■ **EXERCISE**: Given the material below, output exactly the lines from the line with "Process module under" to the line with "First you get", both ends included, and no other lines.

■ **ENTRIES SUPPLIED**:
*** Block opens ***

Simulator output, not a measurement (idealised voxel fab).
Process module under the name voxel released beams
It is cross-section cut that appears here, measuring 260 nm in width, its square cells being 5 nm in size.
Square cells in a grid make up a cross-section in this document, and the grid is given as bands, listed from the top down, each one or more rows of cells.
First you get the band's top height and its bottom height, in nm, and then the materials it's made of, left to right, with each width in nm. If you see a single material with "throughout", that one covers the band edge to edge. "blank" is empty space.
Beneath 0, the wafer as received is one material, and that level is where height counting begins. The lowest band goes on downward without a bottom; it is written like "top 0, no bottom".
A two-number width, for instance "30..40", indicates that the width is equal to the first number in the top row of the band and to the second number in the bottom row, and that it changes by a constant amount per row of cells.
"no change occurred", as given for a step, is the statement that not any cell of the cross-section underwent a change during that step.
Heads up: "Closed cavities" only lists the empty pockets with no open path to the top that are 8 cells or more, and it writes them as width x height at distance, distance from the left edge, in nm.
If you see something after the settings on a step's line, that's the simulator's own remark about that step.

*** Block closes ***

■ **WRITTEN SOLUTION**:
Process module under the name voxel released beams
It is cross-section cut that appears here, measuring 260 nm in width, its square cells being 5 nm in size.
Square cells in a grid make up a cross-section in this document, and the grid is given as bands, listed from the top down, each one or more rows of cells.
First you get the band's top height and its bottom height, in nm, and then the materials it's made of, left to right, with each width in nm. If you see a single material with "throughout", that one covers the band edge to edge. "blank" is empty space.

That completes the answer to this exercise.